*** Begin section ***
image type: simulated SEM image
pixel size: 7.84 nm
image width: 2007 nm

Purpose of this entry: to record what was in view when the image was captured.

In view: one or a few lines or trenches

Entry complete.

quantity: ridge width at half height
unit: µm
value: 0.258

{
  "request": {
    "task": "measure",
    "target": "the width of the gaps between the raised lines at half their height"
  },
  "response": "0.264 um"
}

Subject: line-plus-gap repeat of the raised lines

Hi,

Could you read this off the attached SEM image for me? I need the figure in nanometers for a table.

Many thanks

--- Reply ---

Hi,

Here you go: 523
*** End section ***

BRIEF:
The required output is the set of lines from the first line of the data through the line that contains "Subject: line-plus-gap repeat", transcribed exactly.

RESPONSE BOX:
image type: simulated SEM image
pixel size: 7.84 nm
image width: 2007 nm

Purpose of this entry: to record what was in view when the image was captured.

In view: one or a few lines or trenches

Entry complete.

quantity: ridge width at half height
unit: µm
value: 0.258

{
  "request": {
    "task": "measure",
    "target": "the width of the gaps between the raised lines at half their height"
  },
  "response": "0.264 um"
}

Subject: line-plus-gap repeat of the raised lines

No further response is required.